## REQUIRED ACTION
All the records below must be returned exactly as they stand.

## EXTRACTED RECORDS
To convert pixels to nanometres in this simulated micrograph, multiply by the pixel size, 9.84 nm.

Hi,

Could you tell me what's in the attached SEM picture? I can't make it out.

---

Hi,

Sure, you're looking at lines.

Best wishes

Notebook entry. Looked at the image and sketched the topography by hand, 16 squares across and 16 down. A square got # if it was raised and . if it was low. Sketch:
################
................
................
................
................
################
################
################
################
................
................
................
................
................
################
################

## EXERCISE OUTPUT
To convert pixels to nanometres in this simulated micrograph, multiply by the pixel size, 9.84 nm.

Hi,

Could you tell me what's in the attached SEM picture? I can't make it out.

---

Hi,

Sure, you're looking at lines.

Best wishes

Notebook entry. Looked at the image and sketched the topography by hand, 16 squares across and 16 down. A square got # if it was raised and . if it was low. Sketch:
################
................
................
................
................
################
################
################
################
................
................
................
................
................
################
################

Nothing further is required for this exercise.